**Exercise**
Each line from the start of the records through the line containing "With a width" is to be transcribed exactly, and no other line is to be included.

(Material provided begins)

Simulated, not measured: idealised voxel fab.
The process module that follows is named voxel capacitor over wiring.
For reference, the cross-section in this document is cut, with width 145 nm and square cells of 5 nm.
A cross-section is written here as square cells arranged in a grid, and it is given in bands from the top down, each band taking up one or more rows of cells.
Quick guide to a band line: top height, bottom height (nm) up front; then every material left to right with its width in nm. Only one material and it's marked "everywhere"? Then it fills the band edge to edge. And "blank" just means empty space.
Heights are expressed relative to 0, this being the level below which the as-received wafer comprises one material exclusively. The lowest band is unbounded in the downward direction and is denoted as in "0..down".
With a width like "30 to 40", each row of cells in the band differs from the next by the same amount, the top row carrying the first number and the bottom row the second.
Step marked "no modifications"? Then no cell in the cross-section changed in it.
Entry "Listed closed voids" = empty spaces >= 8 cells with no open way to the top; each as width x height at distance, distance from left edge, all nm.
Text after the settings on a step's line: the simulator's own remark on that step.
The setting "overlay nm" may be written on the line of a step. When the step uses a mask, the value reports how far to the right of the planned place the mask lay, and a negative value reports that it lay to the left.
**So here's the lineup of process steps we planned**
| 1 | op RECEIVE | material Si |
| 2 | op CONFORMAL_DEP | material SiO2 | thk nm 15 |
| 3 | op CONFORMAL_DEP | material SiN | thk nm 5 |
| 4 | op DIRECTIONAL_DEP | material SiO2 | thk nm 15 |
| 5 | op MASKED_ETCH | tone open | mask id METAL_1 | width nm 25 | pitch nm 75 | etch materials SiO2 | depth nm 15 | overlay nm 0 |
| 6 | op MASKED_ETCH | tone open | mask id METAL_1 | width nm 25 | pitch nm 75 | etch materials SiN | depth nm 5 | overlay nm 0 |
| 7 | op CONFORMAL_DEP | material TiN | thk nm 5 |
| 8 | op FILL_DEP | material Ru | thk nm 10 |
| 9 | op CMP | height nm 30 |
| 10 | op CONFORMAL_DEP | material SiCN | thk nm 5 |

(Material provided ends)

**Expected answer**
Simulated, not measured: idealised voxel fab.
The process module that follows is named voxel capacitor over wiring.
For reference, the cross-section in this document is cut, with width 145 nm and square cells of 5 nm.
A cross-section is written here as square cells arranged in a grid, and it is given in bands from the top down, each band taking up one or more rows of cells.
Quick guide to a band line: top height, bottom height (nm) up front; then every material left to right with its width in nm. Only one material and it's marked "everywhere"? Then it fills the band edge to edge. And "blank" just means empty space.
Heights are expressed relative to 0, this being the level below which the as-received wafer comprises one material exclusively. The lowest band is unbounded in the downward direction and is denoted as in "0..down".
With a width like "30 to 40", each row of cells in the band differs from the next by the same amount, the top row carrying the first number and the bottom row the second.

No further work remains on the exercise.